DATASET ENTRIES.
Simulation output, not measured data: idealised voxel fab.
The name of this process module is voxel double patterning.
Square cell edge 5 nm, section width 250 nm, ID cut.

ACTIVITY. Write every line of the material out again exactly.

RESPONSE.
Simulation output, not measured data: idealised voxel fab.
The name of this process module is voxel double patterning.
Square cell edge 5 nm, section width 250 nm, ID cut.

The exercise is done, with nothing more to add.